Exercise data »
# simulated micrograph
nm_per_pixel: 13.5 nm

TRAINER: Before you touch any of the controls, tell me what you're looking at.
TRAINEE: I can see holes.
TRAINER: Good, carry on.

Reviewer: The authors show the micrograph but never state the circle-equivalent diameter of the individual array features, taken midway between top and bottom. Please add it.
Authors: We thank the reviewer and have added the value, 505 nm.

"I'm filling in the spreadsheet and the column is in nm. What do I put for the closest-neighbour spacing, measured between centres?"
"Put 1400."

Activity » A verbatim repeat of all the entries above is the required answer.

Task output »
# simulated micrograph
nm_per_pixel: 13.5 nm

TRAINER: Before you touch any of the controls, tell me what you're looking at.
TRAINEE: I can see holes.
TRAINER: Good, carry on.

Reviewer: The authors show the micrograph but never state the circle-equivalent diameter of the individual array features, taken midway between top and bottom. Please add it.
Authors: We thank the reviewer and have added the value, 505 nm.

"I'm filling in the spreadsheet and the column is in nm. What do I put for the closest-neighbour spacing, measured between centres?"
"Put 1400."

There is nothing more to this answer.